Work item:
The listing that follows must be given again in full and exactly.

Raw data:
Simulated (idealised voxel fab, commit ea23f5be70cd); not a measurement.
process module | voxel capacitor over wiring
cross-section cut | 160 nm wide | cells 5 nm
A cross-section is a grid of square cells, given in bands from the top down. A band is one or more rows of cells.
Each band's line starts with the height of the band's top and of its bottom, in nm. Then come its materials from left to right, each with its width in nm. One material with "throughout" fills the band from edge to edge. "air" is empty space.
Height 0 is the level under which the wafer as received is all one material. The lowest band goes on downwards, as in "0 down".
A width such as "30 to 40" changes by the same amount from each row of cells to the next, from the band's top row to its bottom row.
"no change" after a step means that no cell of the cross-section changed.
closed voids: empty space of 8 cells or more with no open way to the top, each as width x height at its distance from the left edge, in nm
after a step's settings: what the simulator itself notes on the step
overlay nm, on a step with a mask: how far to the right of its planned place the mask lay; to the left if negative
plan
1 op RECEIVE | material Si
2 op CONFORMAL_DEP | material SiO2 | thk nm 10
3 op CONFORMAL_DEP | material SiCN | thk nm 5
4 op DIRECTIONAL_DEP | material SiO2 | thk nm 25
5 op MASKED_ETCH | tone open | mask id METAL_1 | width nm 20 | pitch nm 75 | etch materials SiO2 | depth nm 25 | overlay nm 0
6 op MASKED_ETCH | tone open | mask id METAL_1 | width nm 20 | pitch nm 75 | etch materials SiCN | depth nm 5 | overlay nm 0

Problem solution:
Simulated (idealised voxel fab, commit ea23f5be70cd); not a measurement.
process module | voxel capacitor over wiring
cross-section cut | 160 nm wide | cells 5 nm
A cross-section is a grid of square cells, given in bands from the top down. A band is one or more rows of cells.
Each band's line starts with the height of the band's top and of its bottom, in nm. Then come its materials from left to right, each with its width in nm. One material with "throughout" fills the band from edge to edge. "air" is empty space.
Height 0 is the level under which the wafer as received is all one material. The lowest band goes on downwards, as in "0 down".
A width such as "30 to 40" changes by the same amount from each row of cells to the next, from the band's top row to its bottom row.
"no change" after a step means that no cell of the cross-section changed.
closed voids: empty space of 8 cells or more with no open way to the top, each as width x height at its distance from the left edge, in nm
after a step's settings: what the simulator itself notes on the step
overlay nm, on a step with a mask: how far to the right of its planned place the mask lay; to the left if negative
plan
1 op RECEIVE | material Si
2 op CONFORMAL_DEP | material SiO2 | thk nm 10
3 op CONFORMAL_DEP | material SiCN | thk nm 5
4 op DIRECTIONAL_DEP | material SiO2 | thk nm 25
5 op MASKED_ETCH | tone open | mask id METAL_1 | width nm 20 | pitch nm 75 | etch materials SiO2 | depth nm 25 | overlay nm 0
6 op MASKED_ETCH | tone open | mask id METAL_1 | width nm 20 | pitch nm 75 | etch materials SiCN | depth nm 5 | overlay nm 0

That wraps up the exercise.